-*-*-

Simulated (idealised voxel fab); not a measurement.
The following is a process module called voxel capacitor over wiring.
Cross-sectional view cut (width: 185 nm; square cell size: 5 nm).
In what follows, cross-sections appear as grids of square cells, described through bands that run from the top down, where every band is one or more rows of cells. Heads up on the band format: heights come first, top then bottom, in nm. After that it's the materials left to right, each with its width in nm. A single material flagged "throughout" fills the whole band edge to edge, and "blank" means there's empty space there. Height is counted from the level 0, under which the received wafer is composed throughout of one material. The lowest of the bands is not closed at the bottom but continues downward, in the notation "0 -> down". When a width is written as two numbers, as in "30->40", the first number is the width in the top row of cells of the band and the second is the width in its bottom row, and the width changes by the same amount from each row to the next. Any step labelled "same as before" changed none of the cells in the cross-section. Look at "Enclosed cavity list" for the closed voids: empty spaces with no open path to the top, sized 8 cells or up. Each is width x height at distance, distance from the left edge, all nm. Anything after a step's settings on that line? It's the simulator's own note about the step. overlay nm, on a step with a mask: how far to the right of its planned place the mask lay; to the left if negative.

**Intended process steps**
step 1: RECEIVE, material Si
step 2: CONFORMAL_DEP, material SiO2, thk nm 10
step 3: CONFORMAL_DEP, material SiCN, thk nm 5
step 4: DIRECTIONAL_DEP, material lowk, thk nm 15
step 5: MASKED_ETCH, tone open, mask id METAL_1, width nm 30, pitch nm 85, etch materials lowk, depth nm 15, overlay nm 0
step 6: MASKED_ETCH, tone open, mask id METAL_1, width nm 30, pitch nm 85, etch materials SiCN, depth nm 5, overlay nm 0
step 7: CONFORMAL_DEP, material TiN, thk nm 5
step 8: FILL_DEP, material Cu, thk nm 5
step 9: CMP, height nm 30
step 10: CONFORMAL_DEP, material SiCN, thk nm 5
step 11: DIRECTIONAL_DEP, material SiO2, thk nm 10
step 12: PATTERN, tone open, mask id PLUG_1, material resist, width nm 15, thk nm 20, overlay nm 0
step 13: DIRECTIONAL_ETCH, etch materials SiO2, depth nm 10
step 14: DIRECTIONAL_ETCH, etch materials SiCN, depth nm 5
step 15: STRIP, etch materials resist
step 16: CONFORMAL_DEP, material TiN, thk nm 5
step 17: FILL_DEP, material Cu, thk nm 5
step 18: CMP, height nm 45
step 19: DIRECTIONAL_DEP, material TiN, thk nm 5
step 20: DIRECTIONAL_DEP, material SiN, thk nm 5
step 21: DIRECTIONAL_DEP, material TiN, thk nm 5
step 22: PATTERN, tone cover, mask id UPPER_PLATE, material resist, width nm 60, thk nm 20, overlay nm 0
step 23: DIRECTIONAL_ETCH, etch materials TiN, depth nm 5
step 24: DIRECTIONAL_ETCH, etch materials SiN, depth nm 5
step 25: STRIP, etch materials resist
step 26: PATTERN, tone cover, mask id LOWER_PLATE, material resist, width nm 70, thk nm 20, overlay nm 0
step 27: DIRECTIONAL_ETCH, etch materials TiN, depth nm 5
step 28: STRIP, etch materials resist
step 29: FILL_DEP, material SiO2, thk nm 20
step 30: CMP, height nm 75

-*-*-

→ Task item: Write out exactly the lines above between the line with "step 12: PATTERN, tone" and the line with "step 29: FILL_DEP, material SiO2, thk nm 20", inclusive, and nothing beyond them.

→ Reply:
step 12: PATTERN, tone open, mask id PLUG_1, material resist, width nm 15, thk nm 20, overlay nm 0
step 13: DIRECTIONAL_ETCH, etch materials SiO2, depth nm 10
step 14: DIRECTIONAL_ETCH, etch materials SiCN, depth nm 5
step 15: STRIP, etch materials resist
step 16: CONFORMAL_DEP, material TiN, thk nm 5
step 17: FILL_DEP, material Cu, thk nm 5
step 18: CMP, height nm 45
step 19: DIRECTIONAL_DEP, material TiN, thk nm 5
step 20: DIRECTIONAL_DEP, material SiN, thk nm 5
step 21: DIRECTIONAL_DEP, material TiN, thk nm 5
step 22: PATTERN, tone cover, mask id UPPER_PLATE, material resist, width nm 60, thk nm 20, overlay nm 0
step 23: DIRECTIONAL_ETCH, etch materials TiN, depth nm 5
step 24: DIRECTIONAL_ETCH, etch materials SiN, depth nm 5
step 25: STRIP, etch materials resist
step 26: PATTERN, tone cover, mask id LOWER_PLATE, material resist, width nm 70, thk nm 20, overlay nm 0
step 27: DIRECTIONAL_ETCH, etch materials TiN, depth nm 5
step 28: STRIP, etch materials resist
step 29: FILL_DEP, material SiO2, thk nm 20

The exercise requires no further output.